**Work order**
Copy exactly, please, each line of the data below until the line that contains "# usual LDD_P_TW=638/5.2" has been copied, beginning at the top.

⁂
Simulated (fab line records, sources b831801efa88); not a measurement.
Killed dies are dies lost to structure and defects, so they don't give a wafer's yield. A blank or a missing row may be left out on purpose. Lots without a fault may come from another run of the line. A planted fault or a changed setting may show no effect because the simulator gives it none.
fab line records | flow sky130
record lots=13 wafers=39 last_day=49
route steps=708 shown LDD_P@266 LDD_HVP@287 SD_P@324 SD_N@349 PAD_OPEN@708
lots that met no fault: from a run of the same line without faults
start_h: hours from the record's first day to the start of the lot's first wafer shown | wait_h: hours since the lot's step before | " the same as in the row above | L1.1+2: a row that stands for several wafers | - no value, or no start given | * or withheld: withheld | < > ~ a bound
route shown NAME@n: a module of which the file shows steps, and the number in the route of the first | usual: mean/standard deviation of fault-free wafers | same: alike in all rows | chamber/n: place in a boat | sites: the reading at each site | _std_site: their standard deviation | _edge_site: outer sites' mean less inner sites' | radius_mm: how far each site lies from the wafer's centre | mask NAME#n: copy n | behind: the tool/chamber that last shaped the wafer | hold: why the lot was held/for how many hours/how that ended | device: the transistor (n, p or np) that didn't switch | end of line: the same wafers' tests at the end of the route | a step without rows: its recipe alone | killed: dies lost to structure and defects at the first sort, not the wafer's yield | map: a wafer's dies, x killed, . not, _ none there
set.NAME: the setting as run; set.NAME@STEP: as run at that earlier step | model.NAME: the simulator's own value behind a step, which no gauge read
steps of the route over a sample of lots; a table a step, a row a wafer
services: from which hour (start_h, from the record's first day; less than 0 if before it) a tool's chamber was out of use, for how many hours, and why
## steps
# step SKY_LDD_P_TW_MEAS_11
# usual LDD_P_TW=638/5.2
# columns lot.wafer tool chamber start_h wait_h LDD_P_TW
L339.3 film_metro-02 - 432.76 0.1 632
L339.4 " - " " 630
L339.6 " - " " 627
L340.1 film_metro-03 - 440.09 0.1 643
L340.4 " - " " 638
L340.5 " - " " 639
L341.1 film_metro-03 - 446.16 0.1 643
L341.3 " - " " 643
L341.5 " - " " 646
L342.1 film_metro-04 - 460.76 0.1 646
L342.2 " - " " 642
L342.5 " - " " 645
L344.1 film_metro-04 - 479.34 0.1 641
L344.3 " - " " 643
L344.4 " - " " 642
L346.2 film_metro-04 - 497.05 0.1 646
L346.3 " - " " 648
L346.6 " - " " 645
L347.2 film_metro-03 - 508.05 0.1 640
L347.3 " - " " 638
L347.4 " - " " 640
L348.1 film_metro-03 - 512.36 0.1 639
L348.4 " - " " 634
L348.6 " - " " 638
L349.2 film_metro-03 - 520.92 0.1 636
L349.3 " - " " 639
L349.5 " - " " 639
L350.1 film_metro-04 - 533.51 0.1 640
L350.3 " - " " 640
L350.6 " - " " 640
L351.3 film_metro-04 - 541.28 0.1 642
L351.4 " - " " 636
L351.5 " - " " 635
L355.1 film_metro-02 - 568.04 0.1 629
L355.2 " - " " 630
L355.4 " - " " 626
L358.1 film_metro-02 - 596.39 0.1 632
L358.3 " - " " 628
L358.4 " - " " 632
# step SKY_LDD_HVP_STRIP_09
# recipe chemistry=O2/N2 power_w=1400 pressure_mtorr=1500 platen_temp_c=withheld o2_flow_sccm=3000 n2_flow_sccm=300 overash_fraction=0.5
⁂

**Response area**
Simulated (fab line records, sources b831801efa88); not a measurement.
Killed dies are dies lost to structure and defects, so they don't give a wafer's yield. A blank or a missing row may be left out on purpose. Lots without a fault may come from another run of the line. A planted fault or a changed setting may show no effect because the simulator gives it none.
fab line records | flow sky130
record lots=13 wafers=39 last_day=49
route steps=708 shown LDD_P@266 LDD_HVP@287 SD_P@324 SD_N@349 PAD_OPEN@708
lots that met no fault: from a run of the same line without faults
start_h: hours from the record's first day to the start of the lot's first wafer shown | wait_h: hours since the lot's step before | " the same as in the row above | L1.1+2: a row that stands for several wafers | - no value, or no start given | * or withheld: withheld | < > ~ a bound
route shown NAME@n: a module of which the file shows steps, and the number in the route of the first | usual: mean/standard deviation of fault-free wafers | same: alike in all rows | chamber/n: place in a boat | sites: the reading at each site | _std_site: their standard deviation | _edge_site: outer sites' mean less inner sites' | radius_mm: how far each site lies from the wafer's centre | mask NAME#n: copy n | behind: the tool/chamber that last shaped the wafer | hold: why the lot was held/for how many hours/how that ended | device: the transistor (n, p or np) that didn't switch | end of line: the same wafers' tests at the end of the route | a step without rows: its recipe alone | killed: dies lost to structure and defects at the first sort, not the wafer's yield | map: a wafer's dies, x killed, . not, _ none there
set.NAME: the setting as run; set.NAME@STEP: as run at that earlier step | model.NAME: the simulator's own value behind a step, which no gauge read
steps of the route over a sample of lots; a table a step, a row a wafer
services: from which hour (start_h, from the record's first day; less than 0 if before it) a tool's chamber was out of use, for how many hours, and why
## steps
# step SKY_LDD_P_TW_MEAS_11
# usual LDD_P_TW=638/5.2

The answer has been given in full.